○ ○ ○ ○ ○ ○ ○

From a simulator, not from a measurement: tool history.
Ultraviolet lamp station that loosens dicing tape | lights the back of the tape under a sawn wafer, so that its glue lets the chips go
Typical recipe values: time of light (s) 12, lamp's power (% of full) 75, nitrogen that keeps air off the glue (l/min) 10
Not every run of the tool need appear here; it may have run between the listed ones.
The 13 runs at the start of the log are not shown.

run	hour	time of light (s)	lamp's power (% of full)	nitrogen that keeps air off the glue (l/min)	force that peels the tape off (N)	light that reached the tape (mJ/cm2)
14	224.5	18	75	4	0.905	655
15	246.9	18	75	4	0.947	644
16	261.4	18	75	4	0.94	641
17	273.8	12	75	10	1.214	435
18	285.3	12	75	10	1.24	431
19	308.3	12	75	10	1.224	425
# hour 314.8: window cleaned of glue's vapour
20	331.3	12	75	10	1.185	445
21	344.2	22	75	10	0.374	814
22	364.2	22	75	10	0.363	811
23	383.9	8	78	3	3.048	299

○ ○ ○ ○ ○ ○ ○

Output all of the data again, exactly.

Written response
From a simulator, not from a measurement: tool history.
Ultraviolet lamp station that loosens dicing tape | lights the back of the tape under a sawn wafer, so that its glue lets the chips go
Typical recipe values: time of light (s) 12, lamp's power (% of full) 75, nitrogen that keeps air off the glue (l/min) 10
Not every run of the tool need appear here; it may have run between the listed ones.
The 13 runs at the start of the log are not shown.

run	hour	time of light (s)	lamp's power (% of full)	nitrogen that keeps air off the glue (l/min)	force that peels the tape off (N)	light that reached the tape (mJ/cm2)
14	224.5	18	75	4	0.905	655
15	246.9	18	75	4	0.947	644
16	261.4	18	75	4	0.94	641
17	273.8	12	75	10	1.214	435
18	285.3	12	75	10	1.24	431
19	308.3	12	75	10	1.224	425
# hour 314.8: window cleaned of glue's vapour
20	331.3	12	75	10	1.185	445
21	344.2	22	75	10	0.374	814
22	364.2	22	75	10	0.363	811
23	383.9	8	78	3	3.048	299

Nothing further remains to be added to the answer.